- [WORK INSTRUCTION]: Starting with the line that contains "Killed dies are" and stopping after the line that contains "cd_nm, in nm, at", return each line below exactly as written, with no others.

________________

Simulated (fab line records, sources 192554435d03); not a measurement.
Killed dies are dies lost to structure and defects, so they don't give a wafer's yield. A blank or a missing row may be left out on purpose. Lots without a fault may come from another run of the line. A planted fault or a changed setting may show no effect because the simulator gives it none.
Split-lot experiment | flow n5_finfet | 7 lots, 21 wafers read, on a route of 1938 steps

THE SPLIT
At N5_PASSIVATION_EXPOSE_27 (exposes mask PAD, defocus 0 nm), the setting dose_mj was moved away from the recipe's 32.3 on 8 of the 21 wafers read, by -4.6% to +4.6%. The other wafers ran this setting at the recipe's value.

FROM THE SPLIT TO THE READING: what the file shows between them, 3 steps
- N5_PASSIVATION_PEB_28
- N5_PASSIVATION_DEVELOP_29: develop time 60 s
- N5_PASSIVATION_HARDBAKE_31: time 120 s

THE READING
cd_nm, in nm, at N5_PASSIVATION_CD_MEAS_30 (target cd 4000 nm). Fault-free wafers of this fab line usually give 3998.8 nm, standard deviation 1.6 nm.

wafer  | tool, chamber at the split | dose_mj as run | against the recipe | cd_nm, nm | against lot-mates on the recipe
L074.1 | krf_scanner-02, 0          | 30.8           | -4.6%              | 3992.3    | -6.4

________________

- [ANSWER BOX]:
Killed dies are dies lost to structure and defects, so they don't give a wafer's yield. A blank or a missing row may be left out on purpose. Lots without a fault may come from another run of the line. A planted fault or a changed setting may show no effect because the simulator gives it none.
Split-lot experiment | flow n5_finfet | 7 lots, 21 wafers read, on a route of 1938 steps

THE SPLIT
At N5_PASSIVATION_EXPOSE_27 (exposes mask PAD, defocus 0 nm), the setting dose_mj was moved away from the recipe's 32.3 on 8 of the 21 wafers read, by -4.6% to +4.6%. The other wafers ran this setting at the recipe's value.

FROM THE SPLIT TO THE READING: what the file shows between them, 3 steps
- N5_PASSIVATION_PEB_28
- N5_PASSIVATION_DEVELOP_29: develop time 60 s
- N5_PASSIVATION_HARDBAKE_31: time 120 s

THE READING
cd_nm, in nm, at N5_PASSIVATION_CD_MEAS_30 (target cd 4000 nm). Fault-free wafers of this fab line usually give 3998.8 nm, standard deviation 1.6 nm.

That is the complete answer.